#### ACTION ITEM
Repeat the lines from the line with "set.NAME: the setting" to the line with "step: N5_GATE_CUT_STRIP_42" in the listing below, keeping both end lines and adding nothing.

══════════════════════════════

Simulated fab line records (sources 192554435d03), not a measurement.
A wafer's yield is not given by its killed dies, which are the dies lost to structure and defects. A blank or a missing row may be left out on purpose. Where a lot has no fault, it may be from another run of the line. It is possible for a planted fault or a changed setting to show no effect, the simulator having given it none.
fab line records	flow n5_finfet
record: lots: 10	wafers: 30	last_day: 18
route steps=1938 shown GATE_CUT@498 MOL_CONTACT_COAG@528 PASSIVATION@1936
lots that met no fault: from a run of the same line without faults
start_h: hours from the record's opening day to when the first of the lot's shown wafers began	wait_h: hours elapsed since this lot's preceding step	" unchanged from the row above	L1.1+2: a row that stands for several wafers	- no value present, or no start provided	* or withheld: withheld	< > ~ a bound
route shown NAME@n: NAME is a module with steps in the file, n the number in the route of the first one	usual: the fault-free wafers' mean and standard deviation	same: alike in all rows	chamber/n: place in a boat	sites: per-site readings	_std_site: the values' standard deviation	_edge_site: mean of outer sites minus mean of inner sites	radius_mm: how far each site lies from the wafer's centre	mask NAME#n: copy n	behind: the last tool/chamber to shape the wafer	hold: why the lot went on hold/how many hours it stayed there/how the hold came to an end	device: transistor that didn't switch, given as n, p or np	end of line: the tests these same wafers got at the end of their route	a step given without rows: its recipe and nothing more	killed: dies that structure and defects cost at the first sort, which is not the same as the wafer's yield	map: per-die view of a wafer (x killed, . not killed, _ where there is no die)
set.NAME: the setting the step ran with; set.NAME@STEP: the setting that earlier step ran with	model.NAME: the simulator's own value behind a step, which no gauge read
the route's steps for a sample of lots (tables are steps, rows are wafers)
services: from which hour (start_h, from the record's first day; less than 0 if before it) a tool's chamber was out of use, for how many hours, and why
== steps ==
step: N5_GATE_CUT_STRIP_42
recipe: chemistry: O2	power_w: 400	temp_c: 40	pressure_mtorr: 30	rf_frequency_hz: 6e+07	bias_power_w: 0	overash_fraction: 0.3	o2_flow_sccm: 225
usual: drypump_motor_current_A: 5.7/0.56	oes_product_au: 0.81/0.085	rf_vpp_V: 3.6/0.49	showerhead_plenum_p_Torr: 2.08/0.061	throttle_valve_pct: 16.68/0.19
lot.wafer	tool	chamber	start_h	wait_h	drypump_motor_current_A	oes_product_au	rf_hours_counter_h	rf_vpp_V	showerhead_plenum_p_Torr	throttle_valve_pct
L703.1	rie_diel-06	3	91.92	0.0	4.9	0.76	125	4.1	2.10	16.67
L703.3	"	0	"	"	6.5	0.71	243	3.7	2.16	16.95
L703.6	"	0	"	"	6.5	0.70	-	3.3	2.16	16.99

══════════════════════════════

#### RESPONSE AREA
set.NAME: the setting the step ran with; set.NAME@STEP: the setting that earlier step ran with	model.NAME: the simulator's own value behind a step, which no gauge read
the route's steps for a sample of lots (tables are steps, rows are wafers)
services: from which hour (start_h, from the record's first day; less than 0 if before it) a tool's chamber was out of use, for how many hours, and why
== steps ==
step: N5_GATE_CUT_STRIP_42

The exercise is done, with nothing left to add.